Write out again, please, the records below from the first line to the line holding "route steps=602 shown", inclusive, and nothing else.

===

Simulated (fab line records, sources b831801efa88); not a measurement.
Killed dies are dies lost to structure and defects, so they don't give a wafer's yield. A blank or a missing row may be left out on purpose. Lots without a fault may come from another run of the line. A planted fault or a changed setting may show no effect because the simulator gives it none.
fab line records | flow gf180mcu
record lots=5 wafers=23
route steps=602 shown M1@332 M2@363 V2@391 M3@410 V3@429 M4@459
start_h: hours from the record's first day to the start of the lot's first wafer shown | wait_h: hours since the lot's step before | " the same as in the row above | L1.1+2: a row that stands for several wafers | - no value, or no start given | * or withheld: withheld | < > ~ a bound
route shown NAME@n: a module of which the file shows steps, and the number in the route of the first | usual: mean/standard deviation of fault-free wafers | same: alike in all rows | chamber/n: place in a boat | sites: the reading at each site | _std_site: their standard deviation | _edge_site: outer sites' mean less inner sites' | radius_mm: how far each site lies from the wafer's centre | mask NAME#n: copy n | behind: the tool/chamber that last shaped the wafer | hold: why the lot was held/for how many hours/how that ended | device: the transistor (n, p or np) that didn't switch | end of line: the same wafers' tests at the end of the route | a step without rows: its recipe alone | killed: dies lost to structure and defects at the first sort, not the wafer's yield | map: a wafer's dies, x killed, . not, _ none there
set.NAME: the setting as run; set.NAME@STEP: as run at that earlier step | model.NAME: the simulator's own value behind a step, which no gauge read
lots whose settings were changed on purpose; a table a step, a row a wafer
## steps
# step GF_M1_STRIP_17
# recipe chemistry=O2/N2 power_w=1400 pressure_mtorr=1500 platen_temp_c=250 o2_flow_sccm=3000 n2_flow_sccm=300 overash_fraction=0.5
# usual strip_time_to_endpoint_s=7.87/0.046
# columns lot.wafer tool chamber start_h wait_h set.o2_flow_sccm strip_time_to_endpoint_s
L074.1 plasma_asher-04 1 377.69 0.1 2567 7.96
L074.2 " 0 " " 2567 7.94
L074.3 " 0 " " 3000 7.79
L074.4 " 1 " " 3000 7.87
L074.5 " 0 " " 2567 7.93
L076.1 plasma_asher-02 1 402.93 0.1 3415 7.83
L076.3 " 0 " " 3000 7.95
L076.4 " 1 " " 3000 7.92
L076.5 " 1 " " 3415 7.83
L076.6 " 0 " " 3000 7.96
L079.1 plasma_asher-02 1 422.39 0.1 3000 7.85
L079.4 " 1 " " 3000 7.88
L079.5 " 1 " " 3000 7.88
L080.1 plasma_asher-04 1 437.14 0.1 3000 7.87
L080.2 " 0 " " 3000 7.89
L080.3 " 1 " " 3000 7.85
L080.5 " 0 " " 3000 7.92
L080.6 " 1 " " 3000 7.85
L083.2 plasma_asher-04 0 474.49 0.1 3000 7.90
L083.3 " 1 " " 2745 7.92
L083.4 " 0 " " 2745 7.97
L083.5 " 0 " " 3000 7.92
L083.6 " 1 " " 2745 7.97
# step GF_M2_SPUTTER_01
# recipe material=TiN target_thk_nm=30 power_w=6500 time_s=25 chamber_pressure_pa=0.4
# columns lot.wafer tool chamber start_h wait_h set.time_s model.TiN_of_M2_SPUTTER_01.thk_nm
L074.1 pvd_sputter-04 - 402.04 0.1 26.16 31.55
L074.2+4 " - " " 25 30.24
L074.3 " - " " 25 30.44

===

# TASK OUTPUT:
Simulated (fab line records, sources b831801efa88); not a measurement.
Killed dies are dies lost to structure and defects, so they don't give a wafer's yield. A blank or a missing row may be left out on purpose. Lots without a fault may come from another run of the line. A planted fault or a changed setting may show no effect because the simulator gives it none.
fab line records | flow gf180mcu
record lots=5 wafers=23
route steps=602 shown M1@332 M2@363 V2@391 M3@410 V3@429 M4@459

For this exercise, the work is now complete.